» DATA FOR ANALYSIS:
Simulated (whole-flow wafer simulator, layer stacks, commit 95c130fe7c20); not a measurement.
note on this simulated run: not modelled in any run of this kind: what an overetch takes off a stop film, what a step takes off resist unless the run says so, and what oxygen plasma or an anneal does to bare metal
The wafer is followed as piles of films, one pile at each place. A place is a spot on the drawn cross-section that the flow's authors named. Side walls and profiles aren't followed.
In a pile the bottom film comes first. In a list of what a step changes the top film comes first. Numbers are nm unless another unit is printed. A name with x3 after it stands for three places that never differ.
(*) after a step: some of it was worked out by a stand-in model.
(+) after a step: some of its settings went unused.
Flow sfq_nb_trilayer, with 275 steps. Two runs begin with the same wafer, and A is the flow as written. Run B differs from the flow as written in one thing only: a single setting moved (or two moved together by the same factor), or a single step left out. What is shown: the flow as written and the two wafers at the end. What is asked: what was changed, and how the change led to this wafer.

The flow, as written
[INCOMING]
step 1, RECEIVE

» EXERCISE: Beginning at the top of the entries above, output each line exactly, and end with the line in which "note on this" appears.

» TASK ANSWER:
Simulated (whole-flow wafer simulator, layer stacks, commit 95c130fe7c20); not a measurement.
note on this simulated run: not modelled in any run of this kind: what an overetch takes off a stop film, what a step takes off resist unless the run says so, and what oxygen plasma or an anneal does to bare metal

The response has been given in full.